▶ [ACTIVITY]:
Would you reproduce the whole listing below without altering a single word?

▶ [RECORD SET]:
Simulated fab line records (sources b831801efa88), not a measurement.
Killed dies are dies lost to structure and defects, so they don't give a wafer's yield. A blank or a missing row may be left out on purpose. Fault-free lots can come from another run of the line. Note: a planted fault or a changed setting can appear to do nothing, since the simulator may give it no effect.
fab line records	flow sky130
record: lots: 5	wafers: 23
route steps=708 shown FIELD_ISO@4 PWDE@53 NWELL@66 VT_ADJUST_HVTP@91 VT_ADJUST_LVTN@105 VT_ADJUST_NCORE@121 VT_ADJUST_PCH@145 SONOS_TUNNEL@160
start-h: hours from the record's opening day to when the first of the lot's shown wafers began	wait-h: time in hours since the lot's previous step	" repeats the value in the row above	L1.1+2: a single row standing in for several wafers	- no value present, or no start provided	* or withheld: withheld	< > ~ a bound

▶ [RESPONSE AREA]:
Simulated fab line records (sources b831801efa88), not a measurement.
Killed dies are dies lost to structure and defects, so they don't give a wafer's yield. A blank or a missing row may be left out on purpose. Fault-free lots can come from another run of the line. Note: a planted fault or a changed setting can appear to do nothing, since the simulator may give it no effect.
fab line records	flow sky130
record: lots: 5	wafers: 23
route steps=708 shown FIELD_ISO@4 PWDE@53 NWELL@66 VT_ADJUST_HVTP@91 VT_ADJUST_LVTN@105 VT_ADJUST_NCORE@121 VT_ADJUST_PCH@145 SONOS_TUNNEL@160
start-h: hours from the record's opening day to when the first of the lot's shown wafers began	wait-h: time in hours since the lot's previous step	" repeats the value in the row above	L1.1+2: a single row standing in for several wafers	- no value present, or no start provided	* or withheld: withheld	< > ~ a bound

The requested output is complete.